- Work task: Top to bottom, give the entries again exactly as written.

- Information shown:
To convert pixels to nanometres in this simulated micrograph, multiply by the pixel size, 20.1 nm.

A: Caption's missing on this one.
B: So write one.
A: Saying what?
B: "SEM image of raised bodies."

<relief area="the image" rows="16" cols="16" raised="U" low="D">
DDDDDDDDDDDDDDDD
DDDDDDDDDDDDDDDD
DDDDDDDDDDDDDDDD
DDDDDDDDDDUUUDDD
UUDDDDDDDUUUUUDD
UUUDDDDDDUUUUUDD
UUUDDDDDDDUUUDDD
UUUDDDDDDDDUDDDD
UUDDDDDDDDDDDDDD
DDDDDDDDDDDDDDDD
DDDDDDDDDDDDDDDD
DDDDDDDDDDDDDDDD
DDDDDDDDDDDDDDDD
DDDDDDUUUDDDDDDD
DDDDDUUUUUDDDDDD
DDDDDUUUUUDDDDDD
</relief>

- Task result:
To convert pixels to nanometres in this simulated micrograph, multiply by the pixel size, 20.1 nm.

A: Caption's missing on this one.
B: So write one.
A: Saying what?
B: "SEM image of raised bodies."

<relief area="the image" rows="16" cols="16" raised="U" low="D">
DDDDDDDDDDDDDDDD
DDDDDDDDDDDDDDDD
DDDDDDDDDDDDDDDD
DDDDDDDDDDUUUDDD
UUDDDDDDDUUUUUDD
UUUDDDDDDUUUUUDD
UUUDDDDDDDUUUDDD
UUUDDDDDDDDUDDDD
UUDDDDDDDDDDDDDD
DDDDDDDDDDDDDDDD
DDDDDDDDDDDDDDDD
DDDDDDDDDDDDDDDD
DDDDDDDDDDDDDDDD
DDDDDDUUUDDDDDDD
DDDDDUUUUUDDDDDD
DDDDDUUUUUDDDDDD
</relief>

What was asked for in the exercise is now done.